SUPPLIED MATERIAL >>
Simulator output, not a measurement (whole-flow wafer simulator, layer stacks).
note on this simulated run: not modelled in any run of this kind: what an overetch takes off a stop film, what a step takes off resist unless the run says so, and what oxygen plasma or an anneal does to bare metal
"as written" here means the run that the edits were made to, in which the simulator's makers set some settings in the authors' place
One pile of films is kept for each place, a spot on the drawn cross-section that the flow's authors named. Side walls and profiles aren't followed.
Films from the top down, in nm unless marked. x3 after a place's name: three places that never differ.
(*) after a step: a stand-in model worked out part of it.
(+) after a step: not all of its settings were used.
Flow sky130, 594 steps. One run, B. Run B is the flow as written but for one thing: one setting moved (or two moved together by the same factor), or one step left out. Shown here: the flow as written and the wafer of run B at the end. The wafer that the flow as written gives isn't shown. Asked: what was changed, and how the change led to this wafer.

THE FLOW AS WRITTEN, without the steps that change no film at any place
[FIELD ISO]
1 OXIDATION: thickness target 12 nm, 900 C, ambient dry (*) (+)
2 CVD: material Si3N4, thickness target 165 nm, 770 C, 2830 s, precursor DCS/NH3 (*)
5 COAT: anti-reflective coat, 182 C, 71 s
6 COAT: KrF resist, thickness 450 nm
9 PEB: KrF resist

ASSIGNED TASK >> Each line in the listing above from the one containing "(+) after a" through the one containing "6 COAT: KrF resist, thickness 450 nm" should be repeated exactly, and no other line.

WRITTEN REPLY >>
(+) after a step: not all of its settings were used.
Flow sky130, 594 steps. One run, B. Run B is the flow as written but for one thing: one setting moved (or two moved together by the same factor), or one step left out. Shown here: the flow as written and the wafer of run B at the end. The wafer that the flow as written gives isn't shown. Asked: what was changed, and how the change led to this wafer.

THE FLOW AS WRITTEN, without the steps that change no film at any place
[FIELD ISO]
1 OXIDATION: thickness target 12 nm, 900 C, ambient dry (*) (+)
2 CVD: material Si3N4, thickness target 165 nm, 770 C, 2830 s, precursor DCS/NH3 (*)
5 COAT: anti-reflective coat, 182 C, 71 s
6 COAT: KrF resist, thickness 450 nm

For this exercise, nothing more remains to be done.